**Work item**.
Each record below is to be reproduced without any change.

○ ○ ○

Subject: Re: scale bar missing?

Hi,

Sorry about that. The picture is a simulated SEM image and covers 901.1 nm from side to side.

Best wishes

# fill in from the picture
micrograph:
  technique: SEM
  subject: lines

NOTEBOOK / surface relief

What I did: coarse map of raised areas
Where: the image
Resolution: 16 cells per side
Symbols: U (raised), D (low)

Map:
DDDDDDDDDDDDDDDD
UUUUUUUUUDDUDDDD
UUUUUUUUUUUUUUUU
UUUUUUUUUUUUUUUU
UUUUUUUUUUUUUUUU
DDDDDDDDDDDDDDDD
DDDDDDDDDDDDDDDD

○ ○ ○

**Worked solution**.
Subject: Re: scale bar missing?

Hi,

Sorry about that. The picture is a simulated SEM image and covers 901.1 nm from side to side.

Best wishes

# fill in from the picture
micrograph:
  technique: SEM
  subject: lines

NOTEBOOK / surface relief

What I did: coarse map of raised areas
Where: the image
Resolution: 16 cells per side
Symbols: U (raised), D (low)

Map:
DDDDDDDDDDDDDDDD
UUUUUUUUUDDUDDDD
UUUUUUUUUUUUUUUU
UUUUUUUUUUUUUUUU
UUUUUUUUUUUUUUUU
DDDDDDDDDDDDDDDD
DDDDDDDDDDDDDDDD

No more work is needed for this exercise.